Action item> Below are records; please set down exactly the lines from the first through the one containing "B1. A student".

Content starts
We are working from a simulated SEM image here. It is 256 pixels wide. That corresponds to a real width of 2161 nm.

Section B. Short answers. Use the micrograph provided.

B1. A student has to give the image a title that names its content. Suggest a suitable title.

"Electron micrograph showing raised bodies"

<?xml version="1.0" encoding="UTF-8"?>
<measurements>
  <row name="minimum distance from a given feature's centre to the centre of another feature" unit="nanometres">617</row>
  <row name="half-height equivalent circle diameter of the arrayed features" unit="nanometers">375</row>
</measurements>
Content ends

Written answer>
We are working from a simulated SEM image here. It is 256 pixels wide. That corresponds to a real width of 2161 nm.

Section B. Short answers. Use the micrograph provided.

B1. A student has to give the image a title that names its content. Suggest a suitable title.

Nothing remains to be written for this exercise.